(Supplied data):
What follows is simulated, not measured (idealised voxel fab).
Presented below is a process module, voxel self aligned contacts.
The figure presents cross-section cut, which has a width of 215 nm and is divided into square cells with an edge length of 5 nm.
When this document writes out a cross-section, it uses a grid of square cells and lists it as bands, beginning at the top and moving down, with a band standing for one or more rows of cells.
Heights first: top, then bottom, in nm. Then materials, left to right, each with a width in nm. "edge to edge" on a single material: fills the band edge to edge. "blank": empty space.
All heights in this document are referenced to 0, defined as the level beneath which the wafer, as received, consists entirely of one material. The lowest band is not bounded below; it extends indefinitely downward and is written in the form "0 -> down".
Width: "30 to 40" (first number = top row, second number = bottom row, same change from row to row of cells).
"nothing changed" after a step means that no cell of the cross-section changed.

(Work order):
Nothing is to be altered; retype each entry exactly.

(Answer section):
What follows is simulated, not measured (idealised voxel fab).
Presented below is a process module, voxel self aligned contacts.
The figure presents cross-section cut, which has a width of 215 nm and is divided into square cells with an edge length of 5 nm.
When this document writes out a cross-section, it uses a grid of square cells and lists it as bands, beginning at the top and moving down, with a band standing for one or more rows of cells.
Heights first: top, then bottom, in nm. Then materials, left to right, each with a width in nm. "edge to edge" on a single material: fills the band edge to edge. "blank": empty space.
All heights in this document are referenced to 0, defined as the level beneath which the wafer, as received, consists entirely of one material. The lowest band is not bounded below; it extends indefinitely downward and is written in the form "0 -> down".
Width: "30 to 40" (first number = top row, second number = bottom row, same change from row to row of cells).
"nothing changed" after a step means that no cell of the cross-section changed.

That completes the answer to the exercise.